Information shown:
━━━━━━━━━━━━━━━━━━━━
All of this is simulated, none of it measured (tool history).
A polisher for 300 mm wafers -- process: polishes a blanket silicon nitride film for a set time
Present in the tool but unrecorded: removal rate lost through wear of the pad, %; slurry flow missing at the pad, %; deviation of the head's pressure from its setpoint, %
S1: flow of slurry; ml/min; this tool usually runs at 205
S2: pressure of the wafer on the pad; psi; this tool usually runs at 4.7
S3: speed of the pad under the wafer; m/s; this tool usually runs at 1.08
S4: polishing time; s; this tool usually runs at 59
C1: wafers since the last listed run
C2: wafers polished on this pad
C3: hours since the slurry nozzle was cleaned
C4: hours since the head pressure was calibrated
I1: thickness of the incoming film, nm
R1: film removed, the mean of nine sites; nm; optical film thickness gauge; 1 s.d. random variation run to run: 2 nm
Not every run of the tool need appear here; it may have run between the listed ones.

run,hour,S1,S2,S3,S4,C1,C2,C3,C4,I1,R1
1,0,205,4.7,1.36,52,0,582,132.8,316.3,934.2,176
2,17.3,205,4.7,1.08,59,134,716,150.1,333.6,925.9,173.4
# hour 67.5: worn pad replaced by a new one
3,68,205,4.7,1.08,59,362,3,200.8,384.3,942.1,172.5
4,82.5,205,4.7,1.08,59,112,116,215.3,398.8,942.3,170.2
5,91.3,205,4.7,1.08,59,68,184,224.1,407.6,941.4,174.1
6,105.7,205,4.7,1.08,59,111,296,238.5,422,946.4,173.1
━━━━━━━━━━━━━━━━━━━━

Work task:
Look above for the line with "# hour 67.5: worn pad replaced by a new one" and the line with "5,91.3,205,4.7,1.08,59,68,184,224.1,407.6,941.4,174.1", and reproduce exactly those two lines plus every line between, nothing more.

Exercise result:
# hour 67.5: worn pad replaced by a new one
3,68,205,4.7,1.08,59,362,3,200.8,384.3,942.1,172.5
4,82.5,205,4.7,1.08,59,112,116,215.3,398.8,942.3,170.2
5,91.3,205,4.7,1.08,59,68,184,224.1,407.6,941.4,174.1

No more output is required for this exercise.